■ ■ ■ ■

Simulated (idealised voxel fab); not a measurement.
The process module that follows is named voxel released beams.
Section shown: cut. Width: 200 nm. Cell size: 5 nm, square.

■ ■ ■ ■

> **Work task**:
So that the data stays intact, repeat all of it exactly.

> **Response area**:
Simulated (idealised voxel fab); not a measurement.
The process module that follows is named voxel released beams.
Section shown: cut. Width: 200 nm. Cell size: 5 nm, square.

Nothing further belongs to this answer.